* _Brief_:
Each entry has to be reproduced in full, exactly as given.

* _Data_:
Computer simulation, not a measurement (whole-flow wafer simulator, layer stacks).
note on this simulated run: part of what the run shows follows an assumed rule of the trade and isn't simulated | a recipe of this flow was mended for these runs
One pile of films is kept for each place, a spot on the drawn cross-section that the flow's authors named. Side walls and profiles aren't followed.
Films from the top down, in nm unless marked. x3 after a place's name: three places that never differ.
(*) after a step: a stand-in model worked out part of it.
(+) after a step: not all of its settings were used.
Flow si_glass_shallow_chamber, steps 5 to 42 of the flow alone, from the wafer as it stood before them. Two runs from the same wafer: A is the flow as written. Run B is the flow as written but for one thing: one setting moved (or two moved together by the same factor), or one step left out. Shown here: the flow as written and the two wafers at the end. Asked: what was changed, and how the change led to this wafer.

* _Problem solution_:
Computer simulation, not a measurement (whole-flow wafer simulator, layer stacks).
note on this simulated run: part of what the run shows follows an assumed rule of the trade and isn't simulated | a recipe of this flow was mended for these runs
One pile of films is kept for each place, a spot on the drawn cross-section that the flow's authors named. Side walls and profiles aren't followed.
Films from the top down, in nm unless marked. x3 after a place's name: three places that never differ.
(*) after a step: a stand-in model worked out part of it.
(+) after a step: not all of its settings were used.
Flow si_glass_shallow_chamber, steps 5 to 42 of the flow alone, from the wafer as it stood before them. Two runs from the same wafer: A is the flow as written. Run B is the flow as written but for one thing: one setting moved (or two moved together by the same factor), or one step left out. Shown here: the flow as written and the two wafers at the end. Asked: what was changed, and how the change led to this wafer.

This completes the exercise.